################

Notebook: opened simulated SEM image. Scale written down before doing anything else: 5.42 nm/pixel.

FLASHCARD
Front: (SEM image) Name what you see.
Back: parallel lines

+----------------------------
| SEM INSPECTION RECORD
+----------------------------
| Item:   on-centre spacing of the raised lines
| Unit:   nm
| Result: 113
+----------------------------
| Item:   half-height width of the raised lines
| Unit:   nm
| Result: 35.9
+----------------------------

################

## Required action
Produce a word-for-word copy of everything above from the line holding "Back: parallel lines" down to the line holding "width of the raised lines", with both of those lines kept.

## Written solution
Back: parallel lines

+----------------------------
| SEM INSPECTION RECORD
+----------------------------
| Item:   on-centre spacing of the raised lines
| Unit:   nm
| Result: 113
+----------------------------
| Item:   half-height width of the raised lines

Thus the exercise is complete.